Work item ▸ Reproduce the material that follows, please, but only from its first line to the line containing "(*) after a", inclusive.

Data shown ▸
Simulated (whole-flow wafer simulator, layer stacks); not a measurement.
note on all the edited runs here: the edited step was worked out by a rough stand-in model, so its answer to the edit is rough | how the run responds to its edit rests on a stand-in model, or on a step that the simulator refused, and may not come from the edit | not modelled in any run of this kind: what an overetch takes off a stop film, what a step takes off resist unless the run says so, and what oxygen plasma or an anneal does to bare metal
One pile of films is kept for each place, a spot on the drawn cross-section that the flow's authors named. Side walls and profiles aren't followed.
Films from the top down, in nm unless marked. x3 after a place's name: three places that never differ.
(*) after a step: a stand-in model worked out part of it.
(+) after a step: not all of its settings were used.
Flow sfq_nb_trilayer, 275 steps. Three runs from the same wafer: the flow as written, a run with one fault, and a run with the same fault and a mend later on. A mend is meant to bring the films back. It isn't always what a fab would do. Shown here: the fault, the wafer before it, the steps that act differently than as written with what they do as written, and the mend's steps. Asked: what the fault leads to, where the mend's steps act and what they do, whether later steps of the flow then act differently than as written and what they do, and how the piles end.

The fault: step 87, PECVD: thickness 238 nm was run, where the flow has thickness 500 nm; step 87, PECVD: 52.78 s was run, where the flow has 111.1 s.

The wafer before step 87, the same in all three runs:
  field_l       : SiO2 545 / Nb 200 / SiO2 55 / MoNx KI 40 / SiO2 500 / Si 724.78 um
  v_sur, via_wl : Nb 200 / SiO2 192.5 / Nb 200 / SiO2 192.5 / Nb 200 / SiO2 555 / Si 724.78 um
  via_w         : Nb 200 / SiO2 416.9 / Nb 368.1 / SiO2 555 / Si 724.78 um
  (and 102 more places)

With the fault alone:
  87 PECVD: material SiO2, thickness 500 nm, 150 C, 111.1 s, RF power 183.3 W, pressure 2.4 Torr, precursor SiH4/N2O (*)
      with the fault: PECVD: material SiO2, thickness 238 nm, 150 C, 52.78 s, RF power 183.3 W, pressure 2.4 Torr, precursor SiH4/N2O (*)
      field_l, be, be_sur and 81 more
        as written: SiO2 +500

Written solution ▸
Simulated (whole-flow wafer simulator, layer stacks); not a measurement.
note on all the edited runs here: the edited step was worked out by a rough stand-in model, so its answer to the edit is rough | how the run responds to its edit rests on a stand-in model, or on a step that the simulator refused, and may not come from the edit | not modelled in any run of this kind: what an overetch takes off a stop film, what a step takes off resist unless the run says so, and what oxygen plasma or an anneal does to bare metal
One pile of films is kept for each place, a spot on the drawn cross-section that the flow's authors named. Side walls and profiles aren't followed.
Films from the top down, in nm unless marked. x3 after a place's name: three places that never differ.
(*) after a step: a stand-in model worked out part of it.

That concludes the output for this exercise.